========================
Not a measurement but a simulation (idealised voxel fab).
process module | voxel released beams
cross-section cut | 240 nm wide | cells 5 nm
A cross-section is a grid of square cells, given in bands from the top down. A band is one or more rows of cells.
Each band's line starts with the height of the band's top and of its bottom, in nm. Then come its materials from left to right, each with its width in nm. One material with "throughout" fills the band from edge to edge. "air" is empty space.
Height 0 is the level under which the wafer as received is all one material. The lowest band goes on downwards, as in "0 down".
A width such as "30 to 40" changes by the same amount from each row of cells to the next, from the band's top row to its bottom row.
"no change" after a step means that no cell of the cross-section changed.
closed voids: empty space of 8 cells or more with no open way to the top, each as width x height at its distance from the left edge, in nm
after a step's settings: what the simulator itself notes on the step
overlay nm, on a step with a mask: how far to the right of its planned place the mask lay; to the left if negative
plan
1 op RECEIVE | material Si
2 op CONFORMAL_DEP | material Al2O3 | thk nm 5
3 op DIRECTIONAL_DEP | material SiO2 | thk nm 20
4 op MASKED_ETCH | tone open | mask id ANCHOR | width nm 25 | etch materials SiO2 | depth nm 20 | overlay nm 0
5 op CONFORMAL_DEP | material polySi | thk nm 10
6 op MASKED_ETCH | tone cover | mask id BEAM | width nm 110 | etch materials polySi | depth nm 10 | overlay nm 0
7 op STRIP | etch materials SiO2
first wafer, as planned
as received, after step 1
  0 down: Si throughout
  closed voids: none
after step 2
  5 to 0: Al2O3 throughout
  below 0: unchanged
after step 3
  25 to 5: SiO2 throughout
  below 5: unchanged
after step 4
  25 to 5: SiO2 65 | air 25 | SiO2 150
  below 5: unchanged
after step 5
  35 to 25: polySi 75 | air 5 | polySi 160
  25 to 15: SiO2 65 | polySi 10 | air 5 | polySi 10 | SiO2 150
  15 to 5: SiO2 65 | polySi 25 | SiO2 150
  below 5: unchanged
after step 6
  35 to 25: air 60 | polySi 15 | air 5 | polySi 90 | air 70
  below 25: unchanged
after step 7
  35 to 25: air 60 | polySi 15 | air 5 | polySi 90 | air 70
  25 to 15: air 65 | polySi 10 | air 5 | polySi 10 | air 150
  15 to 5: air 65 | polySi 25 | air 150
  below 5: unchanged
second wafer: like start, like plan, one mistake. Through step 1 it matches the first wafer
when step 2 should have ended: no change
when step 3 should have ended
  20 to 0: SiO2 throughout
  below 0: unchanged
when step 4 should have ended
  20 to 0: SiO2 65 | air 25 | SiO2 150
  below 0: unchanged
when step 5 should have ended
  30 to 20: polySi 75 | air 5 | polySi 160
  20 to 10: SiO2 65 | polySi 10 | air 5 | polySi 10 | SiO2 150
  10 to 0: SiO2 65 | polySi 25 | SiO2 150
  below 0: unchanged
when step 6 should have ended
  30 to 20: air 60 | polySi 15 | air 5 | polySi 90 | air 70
========================

● **WORK REQUEST**
Reproduce verbatim the lines above, from the line with "25 to 5: SiO2 throughout" through the line with "after step 6".

● **TASK RESPONSE**
  25 to 5: SiO2 throughout
  below 5: unchanged
after step 4
  25 to 5: SiO2 65 | air 25 | SiO2 150
  below 5: unchanged
after step 5
  35 to 25: polySi 75 | air 5 | polySi 160
  25 to 15: SiO2 65 | polySi 10 | air 5 | polySi 10 | SiO2 150
  15 to 5: SiO2 65 | polySi 25 | SiO2 150
  below 5: unchanged
after step 6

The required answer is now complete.